* ACTION ITEM *
Could you set down all of the data again, exactly as it stands?

* RECORD SET *
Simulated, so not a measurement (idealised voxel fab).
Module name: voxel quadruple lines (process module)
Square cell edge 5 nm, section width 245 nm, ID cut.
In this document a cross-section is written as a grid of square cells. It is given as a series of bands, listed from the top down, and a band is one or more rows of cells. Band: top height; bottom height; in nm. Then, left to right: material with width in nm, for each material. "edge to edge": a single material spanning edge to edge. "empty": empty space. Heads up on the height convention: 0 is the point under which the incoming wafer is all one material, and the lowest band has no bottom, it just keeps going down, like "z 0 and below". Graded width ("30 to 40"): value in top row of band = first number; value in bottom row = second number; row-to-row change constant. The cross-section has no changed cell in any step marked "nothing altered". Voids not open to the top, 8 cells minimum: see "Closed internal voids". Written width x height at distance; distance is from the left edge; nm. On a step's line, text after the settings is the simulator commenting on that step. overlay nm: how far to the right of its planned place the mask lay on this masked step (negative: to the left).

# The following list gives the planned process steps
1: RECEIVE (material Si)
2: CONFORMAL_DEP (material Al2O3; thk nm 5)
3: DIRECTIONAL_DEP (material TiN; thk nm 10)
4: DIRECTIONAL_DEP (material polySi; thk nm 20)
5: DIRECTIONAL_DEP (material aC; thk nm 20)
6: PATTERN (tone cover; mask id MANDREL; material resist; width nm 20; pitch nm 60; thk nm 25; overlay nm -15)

* ANSWER SPACE *
Simulated, so not a measurement (idealised voxel fab).
Module name: voxel quadruple lines (process module)
Square cell edge 5 nm, section width 245 nm, ID cut.
In this document a cross-section is written as a grid of square cells. It is given as a series of bands, listed from the top down, and a band is one or more rows of cells. Band: top height; bottom height; in nm. Then, left to right: material with width in nm, for each material. "edge to edge": a single material spanning edge to edge. "empty": empty space. Heads up on the height convention: 0 is the point under which the incoming wafer is all one material, and the lowest band has no bottom, it just keeps going down, like "z 0 and below". Graded width ("30 to 40"): value in top row of band = first number; value in bottom row = second number; row-to-row change constant. The cross-section has no changed cell in any step marked "nothing altered". Voids not open to the top, 8 cells minimum: see "Closed internal voids". Written width x height at distance; distance is from the left edge; nm. On a step's line, text after the settings is the simulator commenting on that step. overlay nm: how far to the right of its planned place the mask lay on this masked step (negative: to the left).

# The following list gives the planned process steps
1: RECEIVE (material Si)
2: CONFORMAL_DEP (material Al2O3; thk nm 5)
3: DIRECTIONAL_DEP (material TiN; thk nm 10)
4: DIRECTIONAL_DEP (material polySi; thk nm 20)
5: DIRECTIONAL_DEP (material aC; thk nm 20)
6: PATTERN (tone cover; mask id MANDREL; material resist; width nm 20; pitch nm 60; thk nm 25; overlay nm -15)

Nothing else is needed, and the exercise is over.